> [DATA EXCERPTS]
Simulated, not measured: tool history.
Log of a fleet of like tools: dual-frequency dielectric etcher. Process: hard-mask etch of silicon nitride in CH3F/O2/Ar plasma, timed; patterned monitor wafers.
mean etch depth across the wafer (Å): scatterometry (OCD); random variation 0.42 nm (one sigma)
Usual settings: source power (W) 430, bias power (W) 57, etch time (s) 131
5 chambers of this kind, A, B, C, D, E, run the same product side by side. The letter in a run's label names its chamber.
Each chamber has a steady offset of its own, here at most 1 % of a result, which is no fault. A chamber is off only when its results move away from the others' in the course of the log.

> [TASK ITEM] Give the entries again in full, exactly as they were written above.

> [YOUR SOLUTION]
Simulated, not measured: tool history.
Log of a fleet of like tools: dual-frequency dielectric etcher. Process: hard-mask etch of silicon nitride in CH3F/O2/Ar plasma, timed; patterned monitor wafers.
mean etch depth across the wafer (Å): scatterometry (OCD); random variation 0.42 nm (one sigma)
Usual settings: source power (W) 430, bias power (W) 57, etch time (s) 131
5 chambers of this kind, A, B, C, D, E, run the same product side by side. The letter in a run's label names its chamber.
Each chamber has a steady offset of its own, here at most 1 % of a result, which is no fault. A chamber is off only when its results move away from the others' in the course of the log.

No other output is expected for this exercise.